╭─ Extracted records

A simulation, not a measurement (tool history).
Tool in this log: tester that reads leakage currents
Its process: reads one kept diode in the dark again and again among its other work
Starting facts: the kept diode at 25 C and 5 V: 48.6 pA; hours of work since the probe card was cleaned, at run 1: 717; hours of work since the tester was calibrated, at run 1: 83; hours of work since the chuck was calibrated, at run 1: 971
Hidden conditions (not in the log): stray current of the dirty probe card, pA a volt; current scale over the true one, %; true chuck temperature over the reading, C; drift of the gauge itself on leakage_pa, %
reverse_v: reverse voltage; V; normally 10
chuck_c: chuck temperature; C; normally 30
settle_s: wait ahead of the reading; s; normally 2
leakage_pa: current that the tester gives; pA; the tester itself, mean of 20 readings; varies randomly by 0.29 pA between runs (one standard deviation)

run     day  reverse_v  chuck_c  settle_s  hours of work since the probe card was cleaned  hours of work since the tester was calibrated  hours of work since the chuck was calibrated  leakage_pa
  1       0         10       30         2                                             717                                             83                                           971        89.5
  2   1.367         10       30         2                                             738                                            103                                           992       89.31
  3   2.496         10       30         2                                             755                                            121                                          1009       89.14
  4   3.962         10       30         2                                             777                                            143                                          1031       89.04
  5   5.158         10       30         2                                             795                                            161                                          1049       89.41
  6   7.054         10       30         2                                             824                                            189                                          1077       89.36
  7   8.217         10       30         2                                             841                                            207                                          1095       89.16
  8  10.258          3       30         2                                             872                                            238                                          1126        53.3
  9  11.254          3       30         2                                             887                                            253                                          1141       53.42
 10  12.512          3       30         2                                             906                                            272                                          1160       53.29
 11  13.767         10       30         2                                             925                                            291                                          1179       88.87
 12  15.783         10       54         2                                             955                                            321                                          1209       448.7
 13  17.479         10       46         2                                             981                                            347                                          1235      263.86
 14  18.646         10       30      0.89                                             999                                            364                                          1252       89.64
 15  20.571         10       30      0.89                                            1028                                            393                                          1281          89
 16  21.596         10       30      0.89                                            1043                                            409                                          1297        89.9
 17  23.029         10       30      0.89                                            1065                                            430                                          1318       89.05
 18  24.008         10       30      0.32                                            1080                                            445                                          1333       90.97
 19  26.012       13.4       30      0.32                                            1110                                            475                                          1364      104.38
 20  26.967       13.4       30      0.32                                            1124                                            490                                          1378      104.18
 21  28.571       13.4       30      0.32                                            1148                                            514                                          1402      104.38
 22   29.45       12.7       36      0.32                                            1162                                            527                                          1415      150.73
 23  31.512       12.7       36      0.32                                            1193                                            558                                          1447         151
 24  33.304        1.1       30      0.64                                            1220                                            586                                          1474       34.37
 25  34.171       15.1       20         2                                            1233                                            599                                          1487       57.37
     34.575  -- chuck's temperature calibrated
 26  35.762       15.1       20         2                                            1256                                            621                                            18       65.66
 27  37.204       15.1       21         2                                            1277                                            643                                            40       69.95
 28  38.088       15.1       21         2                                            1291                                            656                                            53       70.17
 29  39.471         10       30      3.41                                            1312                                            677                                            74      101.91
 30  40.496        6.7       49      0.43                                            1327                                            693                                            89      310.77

╰─

◆ Action item: Set down, exactly as they appear, the lines above from the first one to the line that holds "Starting facts: the", both included, please, and no others.

◆ Exercise solution:
A simulation, not a measurement (tool history).
Tool in this log: tester that reads leakage currents
Its process: reads one kept diode in the dark again and again among its other work
Starting facts: the kept diode at 25 C and 5 V: 48.6 pA; hours of work since the probe card was cleaned, at run 1: 717; hours of work since the tester was calibrated, at run 1: 83; hours of work since the chuck was calibrated, at run 1: 971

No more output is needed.